> **WORK ITEM**:
For this exercise, please reproduce the records below word for word, from the first line through the line with "It is cross-section".

> **SOURCE DATA**:
>>>

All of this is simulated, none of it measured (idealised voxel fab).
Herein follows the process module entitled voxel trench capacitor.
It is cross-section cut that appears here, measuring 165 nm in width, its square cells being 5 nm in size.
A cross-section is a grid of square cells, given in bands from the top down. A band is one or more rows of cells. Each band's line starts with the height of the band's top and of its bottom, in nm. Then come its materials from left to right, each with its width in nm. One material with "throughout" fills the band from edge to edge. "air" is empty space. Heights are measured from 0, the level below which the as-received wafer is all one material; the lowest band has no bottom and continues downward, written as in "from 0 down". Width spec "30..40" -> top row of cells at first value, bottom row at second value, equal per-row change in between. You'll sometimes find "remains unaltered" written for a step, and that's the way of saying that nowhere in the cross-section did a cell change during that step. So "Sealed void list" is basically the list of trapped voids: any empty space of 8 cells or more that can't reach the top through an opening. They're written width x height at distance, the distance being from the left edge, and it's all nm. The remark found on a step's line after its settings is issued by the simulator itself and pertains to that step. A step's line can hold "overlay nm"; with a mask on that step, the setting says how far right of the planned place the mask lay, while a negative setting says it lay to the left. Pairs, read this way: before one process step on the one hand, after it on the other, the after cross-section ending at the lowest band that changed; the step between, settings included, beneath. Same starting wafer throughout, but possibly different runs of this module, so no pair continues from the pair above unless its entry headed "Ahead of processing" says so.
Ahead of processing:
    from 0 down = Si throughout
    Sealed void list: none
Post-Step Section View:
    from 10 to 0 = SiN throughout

<<<

> **EXERCISE ANSWER**:
All of this is simulated, none of it measured (idealised voxel fab).
Herein follows the process module entitled voxel trench capacitor.
It is cross-section cut that appears here, measuring 165 nm in width, its square cells being 5 nm in size.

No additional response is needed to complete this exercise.